Supplied material ->
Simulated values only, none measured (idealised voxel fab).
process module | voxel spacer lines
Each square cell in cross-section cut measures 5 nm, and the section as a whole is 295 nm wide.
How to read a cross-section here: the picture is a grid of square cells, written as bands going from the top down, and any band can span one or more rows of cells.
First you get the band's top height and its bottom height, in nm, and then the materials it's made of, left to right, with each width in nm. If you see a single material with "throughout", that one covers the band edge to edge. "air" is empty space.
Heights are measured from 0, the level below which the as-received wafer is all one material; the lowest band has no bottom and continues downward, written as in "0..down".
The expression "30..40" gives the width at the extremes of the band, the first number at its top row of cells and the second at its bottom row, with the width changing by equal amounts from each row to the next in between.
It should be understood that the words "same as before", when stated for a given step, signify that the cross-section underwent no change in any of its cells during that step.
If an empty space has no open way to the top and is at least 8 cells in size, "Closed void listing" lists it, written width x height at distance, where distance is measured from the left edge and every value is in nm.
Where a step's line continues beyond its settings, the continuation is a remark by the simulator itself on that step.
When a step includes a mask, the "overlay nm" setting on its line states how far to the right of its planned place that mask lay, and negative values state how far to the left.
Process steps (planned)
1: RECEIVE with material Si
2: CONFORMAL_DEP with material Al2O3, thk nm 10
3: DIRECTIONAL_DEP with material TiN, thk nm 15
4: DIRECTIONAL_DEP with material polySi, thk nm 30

Brief -> Word for word, reproduce every record shown above.

Answer space ->
Simulated values only, none measured (idealised voxel fab).
process module | voxel spacer lines
Each square cell in cross-section cut measures 5 nm, and the section as a whole is 295 nm wide.
How to read a cross-section here: the picture is a grid of square cells, written as bands going from the top down, and any band can span one or more rows of cells.
First you get the band's top height and its bottom height, in nm, and then the materials it's made of, left to right, with each width in nm. If you see a single material with "throughout", that one covers the band edge to edge. "air" is empty space.
Heights are measured from 0, the level below which the as-received wafer is all one material; the lowest band has no bottom and continues downward, written as in "0..down".
The expression "30..40" gives the width at the extremes of the band, the first number at its top row of cells and the second at its bottom row, with the width changing by equal amounts from each row to the next in between.
It should be understood that the words "same as before", when stated for a given step, signify that the cross-section underwent no change in any of its cells during that step.
If an empty space has no open way to the top and is at least 8 cells in size, "Closed void listing" lists it, written width x height at distance, where distance is measured from the left edge and every value is in nm.
Where a step's line continues beyond its settings, the continuation is a remark by the simulator itself on that step.
When a step includes a mask, the "overlay nm" setting on its line states how far to the right of its planned place that mask lay, and negative values state how far to the left.
Process steps (planned)
1: RECEIVE with material Si
2: CONFORMAL_DEP with material Al2O3, thk nm 10
3: DIRECTIONAL_DEP with material TiN, thk nm 15
4: DIRECTIONAL_DEP with material polySi, thk nm 30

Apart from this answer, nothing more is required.